- _Activity_
Include in the output exactly the lines from the opening of the data through the line containing "Killed dies are", and nothing more.

┄┄┄┄┄┄┄┄┄┄┄┄┄┄┄┄┄┄┄┄
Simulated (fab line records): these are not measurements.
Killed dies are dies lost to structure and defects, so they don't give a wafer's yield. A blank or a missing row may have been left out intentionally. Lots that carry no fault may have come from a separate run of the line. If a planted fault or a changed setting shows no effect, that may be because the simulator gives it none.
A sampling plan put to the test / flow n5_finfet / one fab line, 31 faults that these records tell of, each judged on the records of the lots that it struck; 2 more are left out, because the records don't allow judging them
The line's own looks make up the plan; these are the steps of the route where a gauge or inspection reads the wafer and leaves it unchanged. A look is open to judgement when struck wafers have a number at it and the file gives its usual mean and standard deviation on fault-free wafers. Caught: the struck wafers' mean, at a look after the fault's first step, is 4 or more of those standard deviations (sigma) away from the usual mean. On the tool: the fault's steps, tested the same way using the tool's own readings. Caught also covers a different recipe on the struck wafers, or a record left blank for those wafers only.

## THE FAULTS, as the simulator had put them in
┄┄┄┄┄┄┄┄┄┄┄┄┄┄┄┄┄┄┄┄

- _Worked solution_
Simulated (fab line records): these are not measurements.
Killed dies are dies lost to structure and defects, so they don't give a wafer's yield. A blank or a missing row may have been left out intentionally. Lots that carry no fault may have come from a separate run of the line. If a planted fault or a changed setting shows no effect, that may be because the simulator gives it none.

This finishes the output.